START Given entries

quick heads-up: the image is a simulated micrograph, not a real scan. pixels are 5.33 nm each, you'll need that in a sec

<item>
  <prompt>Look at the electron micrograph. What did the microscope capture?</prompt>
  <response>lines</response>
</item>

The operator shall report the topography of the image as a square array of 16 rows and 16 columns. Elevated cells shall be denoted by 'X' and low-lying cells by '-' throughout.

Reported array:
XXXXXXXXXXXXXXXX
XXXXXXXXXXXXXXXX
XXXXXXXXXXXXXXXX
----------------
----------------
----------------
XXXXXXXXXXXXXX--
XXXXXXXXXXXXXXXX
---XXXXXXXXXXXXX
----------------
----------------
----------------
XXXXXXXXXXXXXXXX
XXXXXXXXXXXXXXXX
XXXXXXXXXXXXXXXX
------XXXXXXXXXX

END Given entries

● **Requirement**:
Would you be able to transcribe every line of the data exactly?

● **Response**:
quick heads-up: the image is a simulated micrograph, not a real scan. pixels are 5.33 nm each, you'll need that in a sec

<item>
  <prompt>Look at the electron micrograph. What did the microscope capture?</prompt>
  <response>lines</response>
</item>

The operator shall report the topography of the image as a square array of 16 rows and 16 columns. Elevated cells shall be denoted by 'X' and low-lying cells by '-' throughout.

Reported array:
XXXXXXXXXXXXXXXX
XXXXXXXXXXXXXXXX
XXXXXXXXXXXXXXXX
----------------
----------------
----------------
XXXXXXXXXXXXXX--
XXXXXXXXXXXXXXXX
---XXXXXXXXXXXXX
----------------
----------------
----------------
XXXXXXXXXXXXXXXX
XXXXXXXXXXXXXXXX
XXXXXXXXXXXXXXXX
------XXXXXXXXXX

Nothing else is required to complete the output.